→ **Exercise**:
Copy the lines below exactly. Start at the first and finish with the line containing "TRAINER: Good, carry on.".

→ **Data**:
★ ★ ★ ★

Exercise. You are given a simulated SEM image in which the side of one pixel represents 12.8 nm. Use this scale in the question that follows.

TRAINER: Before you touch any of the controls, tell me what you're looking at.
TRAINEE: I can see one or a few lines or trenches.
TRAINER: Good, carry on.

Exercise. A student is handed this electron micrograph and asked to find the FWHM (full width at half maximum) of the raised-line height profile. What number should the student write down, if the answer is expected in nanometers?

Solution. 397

★ ★ ★ ★

→ **Reply**:
Exercise. You are given a simulated SEM image in which the side of one pixel represents 12.8 nm. Use this scale in the question that follows.

TRAINER: Before you touch any of the controls, tell me what you're looking at.
TRAINEE: I can see one or a few lines or trenches.
TRAINER: Good, carry on.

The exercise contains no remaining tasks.